WORK ITEM:
Look through the listing below and write out exactly the lines from the line with "L534;day 17 23:41;filmMetro-01;1435" to the line with "L522;;implanter-04 ch 0, day 14 00:43", both included, and no others.

SOURCE MATERIAL:
————————

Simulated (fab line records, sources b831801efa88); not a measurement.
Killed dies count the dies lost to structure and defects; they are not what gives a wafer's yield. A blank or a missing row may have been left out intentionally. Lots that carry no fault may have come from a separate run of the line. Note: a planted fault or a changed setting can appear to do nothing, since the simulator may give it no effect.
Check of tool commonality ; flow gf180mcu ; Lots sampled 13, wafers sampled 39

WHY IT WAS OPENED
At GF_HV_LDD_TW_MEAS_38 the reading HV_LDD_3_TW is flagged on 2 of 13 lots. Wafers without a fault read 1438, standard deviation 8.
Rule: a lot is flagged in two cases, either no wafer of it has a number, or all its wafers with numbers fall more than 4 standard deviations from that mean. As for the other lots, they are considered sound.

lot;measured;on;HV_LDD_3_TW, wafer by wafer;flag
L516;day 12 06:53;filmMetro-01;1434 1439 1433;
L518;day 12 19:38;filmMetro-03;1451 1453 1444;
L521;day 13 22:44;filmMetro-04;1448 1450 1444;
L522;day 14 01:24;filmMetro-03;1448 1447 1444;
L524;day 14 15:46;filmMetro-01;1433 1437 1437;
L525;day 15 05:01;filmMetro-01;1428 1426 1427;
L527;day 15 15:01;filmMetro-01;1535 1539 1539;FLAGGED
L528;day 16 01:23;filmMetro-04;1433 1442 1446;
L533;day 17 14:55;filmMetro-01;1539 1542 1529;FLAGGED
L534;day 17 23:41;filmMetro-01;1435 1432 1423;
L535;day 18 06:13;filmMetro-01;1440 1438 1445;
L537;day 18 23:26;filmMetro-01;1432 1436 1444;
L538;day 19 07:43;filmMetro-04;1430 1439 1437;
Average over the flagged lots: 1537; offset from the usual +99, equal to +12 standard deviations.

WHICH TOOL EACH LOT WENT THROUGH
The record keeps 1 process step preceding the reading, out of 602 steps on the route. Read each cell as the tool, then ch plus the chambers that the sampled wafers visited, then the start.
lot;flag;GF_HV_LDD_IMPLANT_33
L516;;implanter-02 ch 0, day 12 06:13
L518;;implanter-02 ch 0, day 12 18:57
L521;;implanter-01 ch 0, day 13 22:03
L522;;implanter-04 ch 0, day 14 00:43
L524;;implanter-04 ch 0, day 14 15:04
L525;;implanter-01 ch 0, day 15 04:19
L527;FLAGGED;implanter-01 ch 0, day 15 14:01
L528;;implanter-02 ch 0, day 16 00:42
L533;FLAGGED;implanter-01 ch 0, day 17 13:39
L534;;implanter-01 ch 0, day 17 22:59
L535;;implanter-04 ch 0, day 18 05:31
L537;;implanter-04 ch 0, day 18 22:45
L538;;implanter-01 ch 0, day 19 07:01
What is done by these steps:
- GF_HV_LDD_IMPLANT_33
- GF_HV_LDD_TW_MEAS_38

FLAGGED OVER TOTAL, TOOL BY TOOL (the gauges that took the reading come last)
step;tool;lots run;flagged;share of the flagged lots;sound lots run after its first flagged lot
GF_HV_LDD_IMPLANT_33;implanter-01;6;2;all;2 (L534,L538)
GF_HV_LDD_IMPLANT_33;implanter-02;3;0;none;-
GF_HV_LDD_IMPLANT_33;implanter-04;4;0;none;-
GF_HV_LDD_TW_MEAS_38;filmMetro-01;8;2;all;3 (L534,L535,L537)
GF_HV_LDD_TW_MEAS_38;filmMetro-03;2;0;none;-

————————

EXPECTED ANSWER:
L534;day 17 23:41;filmMetro-01;1435 1432 1423;
L535;day 18 06:13;filmMetro-01;1440 1438 1445;
L537;day 18 23:26;filmMetro-01;1432 1436 1444;
L538;day 19 07:43;filmMetro-04;1430 1439 1437;
Average over the flagged lots: 1537; offset from the usual +99, equal to +12 standard deviations.

WHICH TOOL EACH LOT WENT THROUGH
The record keeps 1 process step preceding the reading, out of 602 steps on the route. Read each cell as the tool, then ch plus the chambers that the sampled wafers visited, then the start.
lot;flag;GF_HV_LDD_IMPLANT_33
L516;;implanter-02 ch 0, day 12 06:13
L518;;implanter-02 ch 0, day 12 18:57
L521;;implanter-01 ch 0, day 13 22:03
L522;;implanter-04 ch 0, day 14 00:43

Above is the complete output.